Work order
Up to and including the line containing "(+) following a", set down each line of the entries below exactly, starting from the first, and leave out the rest.

Study material
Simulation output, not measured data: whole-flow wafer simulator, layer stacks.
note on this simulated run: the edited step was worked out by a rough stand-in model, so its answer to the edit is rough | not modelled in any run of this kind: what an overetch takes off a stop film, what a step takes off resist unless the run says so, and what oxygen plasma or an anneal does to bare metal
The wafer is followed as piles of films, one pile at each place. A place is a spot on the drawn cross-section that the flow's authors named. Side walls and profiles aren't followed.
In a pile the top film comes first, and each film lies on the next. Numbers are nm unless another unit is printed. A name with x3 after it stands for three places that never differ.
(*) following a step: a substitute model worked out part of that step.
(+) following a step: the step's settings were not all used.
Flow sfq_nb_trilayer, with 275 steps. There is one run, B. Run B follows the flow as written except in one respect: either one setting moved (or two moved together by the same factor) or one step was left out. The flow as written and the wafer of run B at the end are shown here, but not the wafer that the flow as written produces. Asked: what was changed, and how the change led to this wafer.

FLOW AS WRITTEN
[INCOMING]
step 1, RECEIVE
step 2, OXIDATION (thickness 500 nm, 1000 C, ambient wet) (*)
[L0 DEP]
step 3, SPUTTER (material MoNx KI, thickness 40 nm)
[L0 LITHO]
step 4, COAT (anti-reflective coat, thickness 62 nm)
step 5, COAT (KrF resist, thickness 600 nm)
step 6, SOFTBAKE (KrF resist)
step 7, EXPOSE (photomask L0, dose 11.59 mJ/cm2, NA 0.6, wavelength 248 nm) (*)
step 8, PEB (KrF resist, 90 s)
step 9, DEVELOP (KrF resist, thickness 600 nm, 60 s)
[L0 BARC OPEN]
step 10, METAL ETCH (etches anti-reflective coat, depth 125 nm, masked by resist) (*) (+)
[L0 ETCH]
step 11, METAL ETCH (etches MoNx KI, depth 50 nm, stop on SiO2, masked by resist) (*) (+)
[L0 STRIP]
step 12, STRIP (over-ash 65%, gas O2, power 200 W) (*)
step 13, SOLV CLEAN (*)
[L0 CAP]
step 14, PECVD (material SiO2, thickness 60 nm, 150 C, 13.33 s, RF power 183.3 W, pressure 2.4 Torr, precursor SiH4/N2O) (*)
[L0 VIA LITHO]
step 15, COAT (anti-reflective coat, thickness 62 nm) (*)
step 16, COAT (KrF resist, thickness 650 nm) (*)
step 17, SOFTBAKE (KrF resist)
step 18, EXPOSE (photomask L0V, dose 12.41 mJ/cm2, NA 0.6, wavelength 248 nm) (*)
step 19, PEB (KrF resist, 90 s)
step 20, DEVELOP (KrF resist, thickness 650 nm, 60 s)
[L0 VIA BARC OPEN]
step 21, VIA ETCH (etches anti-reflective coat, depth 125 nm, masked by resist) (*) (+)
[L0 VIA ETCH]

Task output
Simulation output, not measured data: whole-flow wafer simulator, layer stacks.
note on this simulated run: the edited step was worked out by a rough stand-in model, so its answer to the edit is rough | not modelled in any run of this kind: what an overetch takes off a stop film, what a step takes off resist unless the run says so, and what oxygen plasma or an anneal does to bare metal
The wafer is followed as piles of films, one pile at each place. A place is a spot on the drawn cross-section that the flow's authors named. Side walls and profiles aren't followed.
In a pile the top film comes first, and each film lies on the next. Numbers are nm unless another unit is printed. A name with x3 after it stands for three places that never differ.
(*) following a step: a substitute model worked out part of that step.
(+) following a step: the step's settings were not all used.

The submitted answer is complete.